Input data ▸
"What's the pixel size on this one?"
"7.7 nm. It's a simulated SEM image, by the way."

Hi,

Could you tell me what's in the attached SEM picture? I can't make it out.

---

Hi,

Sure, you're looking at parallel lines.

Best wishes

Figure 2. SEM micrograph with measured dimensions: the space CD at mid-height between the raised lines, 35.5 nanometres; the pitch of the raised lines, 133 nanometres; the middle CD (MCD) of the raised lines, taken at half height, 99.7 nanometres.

Assigned task ▸ The records above need to be retyped in full, exactly as given.

Problem solution ▸
"What's the pixel size on this one?"
"7.7 nm. It's a simulated SEM image, by the way."

Hi,

Could you tell me what's in the attached SEM picture? I can't make it out.

---

Hi,

Sure, you're looking at parallel lines.

Best wishes

Figure 2. SEM micrograph with measured dimensions: the space CD at mid-height between the raised lines, 35.5 nanometres; the pitch of the raised lines, 133 nanometres; the middle CD (MCD) of the raised lines, taken at half height, 99.7 nanometres.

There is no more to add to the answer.